> DATASET EXTRACT:
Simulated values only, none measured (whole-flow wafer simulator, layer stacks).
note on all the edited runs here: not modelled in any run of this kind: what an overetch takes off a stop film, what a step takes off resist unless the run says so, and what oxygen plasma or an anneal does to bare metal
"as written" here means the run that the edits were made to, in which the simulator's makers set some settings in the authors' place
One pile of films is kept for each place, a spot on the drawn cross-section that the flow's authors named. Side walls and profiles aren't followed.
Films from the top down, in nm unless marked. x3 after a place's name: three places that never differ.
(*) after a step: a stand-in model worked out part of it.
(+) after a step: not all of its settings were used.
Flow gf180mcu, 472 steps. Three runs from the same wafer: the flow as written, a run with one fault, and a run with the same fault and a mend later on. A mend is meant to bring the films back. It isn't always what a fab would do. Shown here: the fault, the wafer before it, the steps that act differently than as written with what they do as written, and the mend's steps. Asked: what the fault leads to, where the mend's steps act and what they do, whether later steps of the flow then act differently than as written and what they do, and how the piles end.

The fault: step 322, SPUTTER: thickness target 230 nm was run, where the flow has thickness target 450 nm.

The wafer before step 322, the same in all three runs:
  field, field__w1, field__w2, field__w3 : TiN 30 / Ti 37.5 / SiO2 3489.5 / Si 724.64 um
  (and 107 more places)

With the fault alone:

> ACTION ITEM: Your job is to set down the whole listing a second time, exactly.

> RESULT:
Simulated values only, none measured (whole-flow wafer simulator, layer stacks).
note on all the edited runs here: not modelled in any run of this kind: what an overetch takes off a stop film, what a step takes off resist unless the run says so, and what oxygen plasma or an anneal does to bare metal
"as written" here means the run that the edits were made to, in which the simulator's makers set some settings in the authors' place
One pile of films is kept for each place, a spot on the drawn cross-section that the flow's authors named. Side walls and profiles aren't followed.
Films from the top down, in nm unless marked. x3 after a place's name: three places that never differ.
(*) after a step: a stand-in model worked out part of it.
(+) after a step: not all of its settings were used.
Flow gf180mcu, 472 steps. Three runs from the same wafer: the flow as written, a run with one fault, and a run with the same fault and a mend later on. A mend is meant to bring the films back. It isn't always what a fab would do. Shown here: the fault, the wafer before it, the steps that act differently than as written with what they do as written, and the mend's steps. Asked: what the fault leads to, where the mend's steps act and what they do, whether later steps of the flow then act differently than as written and what they do, and how the piles end.

The fault: step 322, SPUTTER: thickness target 230 nm was run, where the flow has thickness target 450 nm.

The wafer before step 322, the same in all three runs:
  field, field__w1, field__w2, field__w3 : TiN 30 / Ti 37.5 / SiO2 3489.5 / Si 724.64 um
  (and 107 more places)

With the fault alone:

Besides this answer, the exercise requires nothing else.